RAW DATA:
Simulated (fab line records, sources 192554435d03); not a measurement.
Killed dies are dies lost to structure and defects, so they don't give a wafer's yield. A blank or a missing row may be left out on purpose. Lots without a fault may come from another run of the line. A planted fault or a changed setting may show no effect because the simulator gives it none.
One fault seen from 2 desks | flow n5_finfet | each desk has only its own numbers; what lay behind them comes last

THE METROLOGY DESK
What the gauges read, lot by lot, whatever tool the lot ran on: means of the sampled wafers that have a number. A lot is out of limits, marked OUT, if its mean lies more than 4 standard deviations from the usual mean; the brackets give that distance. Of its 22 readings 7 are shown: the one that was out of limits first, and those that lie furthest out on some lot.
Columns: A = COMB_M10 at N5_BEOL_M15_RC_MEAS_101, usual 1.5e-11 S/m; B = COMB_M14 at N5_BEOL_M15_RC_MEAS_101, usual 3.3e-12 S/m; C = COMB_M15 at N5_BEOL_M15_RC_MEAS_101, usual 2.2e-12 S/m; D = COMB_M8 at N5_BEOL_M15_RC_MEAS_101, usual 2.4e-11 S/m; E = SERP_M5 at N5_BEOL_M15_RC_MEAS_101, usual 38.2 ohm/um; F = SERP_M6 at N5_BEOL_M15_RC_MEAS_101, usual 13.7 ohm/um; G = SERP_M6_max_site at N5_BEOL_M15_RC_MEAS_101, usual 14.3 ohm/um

TASK ITEM: With the first line of the records as the start and the line holding "What the gauges" as the end, please copy exactly those lines and no others.

WRITTEN RESPONSE:
Simulated (fab line records, sources 192554435d03); not a measurement.
Killed dies are dies lost to structure and defects, so they don't give a wafer's yield. A blank or a missing row may be left out on purpose. Lots without a fault may come from another run of the line. A planted fault or a changed setting may show no effect because the simulator gives it none.
One fault seen from 2 desks | flow n5_finfet | each desk has only its own numbers; what lay behind them comes last

THE METROLOGY DESK
What the gauges read, lot by lot, whatever tool the lot ran on: means of the sampled wafers that have a number. A lot is out of limits, marked OUT, if its mean lies more than 4 standard deviations from the usual mean; the brackets give that distance. Of its 22 readings 7 are shown: the one that was out of limits first, and those that lie furthest out on some lot.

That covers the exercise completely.